* [Task item]
The expected output is the first line of the data below and every line after it, up to and including the line containing "Figure. Coarse relief", each reproduced exactly.

[[ Extracted information, beginning ]]

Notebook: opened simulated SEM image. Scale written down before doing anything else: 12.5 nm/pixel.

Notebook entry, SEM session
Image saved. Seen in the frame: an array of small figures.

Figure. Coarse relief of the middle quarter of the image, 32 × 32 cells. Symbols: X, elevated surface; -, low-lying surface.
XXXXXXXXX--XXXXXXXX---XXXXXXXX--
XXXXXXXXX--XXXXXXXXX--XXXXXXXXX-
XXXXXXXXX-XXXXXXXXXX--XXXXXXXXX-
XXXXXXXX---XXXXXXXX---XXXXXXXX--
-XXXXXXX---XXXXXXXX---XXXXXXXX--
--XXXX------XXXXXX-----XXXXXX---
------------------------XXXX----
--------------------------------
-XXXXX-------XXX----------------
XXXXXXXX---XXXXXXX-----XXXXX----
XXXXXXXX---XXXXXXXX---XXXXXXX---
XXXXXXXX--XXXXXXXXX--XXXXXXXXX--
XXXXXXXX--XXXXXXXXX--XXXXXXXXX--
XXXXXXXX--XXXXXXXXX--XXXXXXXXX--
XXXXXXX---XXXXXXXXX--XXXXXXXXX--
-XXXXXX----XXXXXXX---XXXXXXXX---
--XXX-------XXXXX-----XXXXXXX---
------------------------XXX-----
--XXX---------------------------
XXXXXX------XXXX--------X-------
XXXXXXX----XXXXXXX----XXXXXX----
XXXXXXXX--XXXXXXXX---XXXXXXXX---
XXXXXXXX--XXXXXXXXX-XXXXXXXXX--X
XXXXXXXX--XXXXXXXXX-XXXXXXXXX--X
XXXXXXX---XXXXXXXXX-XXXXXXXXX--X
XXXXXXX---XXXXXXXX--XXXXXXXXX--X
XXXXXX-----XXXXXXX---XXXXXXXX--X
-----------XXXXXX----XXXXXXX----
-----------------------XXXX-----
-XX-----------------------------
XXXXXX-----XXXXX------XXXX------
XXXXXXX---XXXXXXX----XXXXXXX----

[[ Extracted information, end ]]

* [Worked solution]
Notebook: opened simulated SEM image. Scale written down before doing anything else: 12.5 nm/pixel.

Notebook entry, SEM session
Image saved. Seen in the frame: an array of small figures.

Figure. Coarse relief of the middle quarter of the image, 32 × 32 cells. Symbols: X, elevated surface; -, low-lying surface.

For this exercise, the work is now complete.